======== Entries supplied ========

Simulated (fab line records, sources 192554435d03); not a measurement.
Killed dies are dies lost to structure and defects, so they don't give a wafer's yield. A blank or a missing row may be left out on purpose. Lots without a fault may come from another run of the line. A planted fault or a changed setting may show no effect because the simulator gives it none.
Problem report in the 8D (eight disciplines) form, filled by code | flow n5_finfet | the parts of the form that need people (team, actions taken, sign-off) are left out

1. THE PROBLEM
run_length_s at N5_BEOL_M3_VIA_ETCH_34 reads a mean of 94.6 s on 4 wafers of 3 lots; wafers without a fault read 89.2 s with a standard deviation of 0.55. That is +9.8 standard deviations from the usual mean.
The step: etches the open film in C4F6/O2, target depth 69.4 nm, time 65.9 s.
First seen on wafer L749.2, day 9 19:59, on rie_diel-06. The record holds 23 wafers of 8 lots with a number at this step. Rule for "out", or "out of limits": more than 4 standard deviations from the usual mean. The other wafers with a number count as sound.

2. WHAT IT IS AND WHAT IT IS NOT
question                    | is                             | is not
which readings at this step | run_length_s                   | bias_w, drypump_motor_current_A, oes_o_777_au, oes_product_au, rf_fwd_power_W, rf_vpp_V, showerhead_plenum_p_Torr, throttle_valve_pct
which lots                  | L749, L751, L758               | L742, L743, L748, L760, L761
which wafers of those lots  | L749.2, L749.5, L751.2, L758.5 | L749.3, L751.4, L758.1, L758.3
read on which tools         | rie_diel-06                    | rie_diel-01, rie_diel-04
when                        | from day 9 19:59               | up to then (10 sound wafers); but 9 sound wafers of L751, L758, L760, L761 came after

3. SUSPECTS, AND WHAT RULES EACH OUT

========

**Activity:**
Everything above from the line with "L748, L760, L761" to the line with "L761 came after", both included, must be repeated exactly, and nothing outside that range.

**Response area:**
which lots                  | L749, L751, L758               | L742, L743, L748, L760, L761
which wafers of those lots  | L749.2, L749.5, L751.2, L758.5 | L749.3, L751.4, L758.1, L758.3
read on which tools         | rie_diel-06                    | rie_diel-01, rie_diel-04
when                        | from day 9 19:59               | up to then (10 sound wafers); but 9 sound wafers of L751, L758, L760, L761 came after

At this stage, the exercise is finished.